Assigned task:
Reproduce precisely the lines of the listing below, starting with the line that contains "route steps=708 shown" and stopping after the line that contains "start-h: start of"; include nothing else.

START Entries shown

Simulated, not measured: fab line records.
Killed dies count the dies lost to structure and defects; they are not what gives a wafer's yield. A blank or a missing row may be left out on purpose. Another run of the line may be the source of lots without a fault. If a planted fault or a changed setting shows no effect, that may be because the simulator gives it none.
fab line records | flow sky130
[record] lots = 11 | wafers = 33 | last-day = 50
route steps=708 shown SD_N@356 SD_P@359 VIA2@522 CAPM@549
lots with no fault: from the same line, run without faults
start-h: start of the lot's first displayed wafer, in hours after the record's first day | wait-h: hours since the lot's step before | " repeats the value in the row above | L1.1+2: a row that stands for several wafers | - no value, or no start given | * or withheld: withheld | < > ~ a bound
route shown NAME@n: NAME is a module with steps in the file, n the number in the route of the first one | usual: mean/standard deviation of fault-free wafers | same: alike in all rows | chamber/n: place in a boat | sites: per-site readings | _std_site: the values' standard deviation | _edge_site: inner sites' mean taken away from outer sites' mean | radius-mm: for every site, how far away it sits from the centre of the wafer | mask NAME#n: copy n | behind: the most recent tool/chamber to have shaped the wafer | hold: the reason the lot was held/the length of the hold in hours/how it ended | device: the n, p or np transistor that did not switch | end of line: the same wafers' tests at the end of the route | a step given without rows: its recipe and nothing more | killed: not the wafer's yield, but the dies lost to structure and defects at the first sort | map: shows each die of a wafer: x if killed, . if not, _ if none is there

END Entries shown

Task output:
route steps=708 shown SD_N@356 SD_P@359 VIA2@522 CAPM@549
lots with no fault: from the same line, run without faults
start-h: start of the lot's first displayed wafer, in hours after the record's first day | wait-h: hours since the lot's step before | " repeats the value in the row above | L1.1+2: a row that stands for several wafers | - no value, or no start given | * or withheld: withheld | < > ~ a bound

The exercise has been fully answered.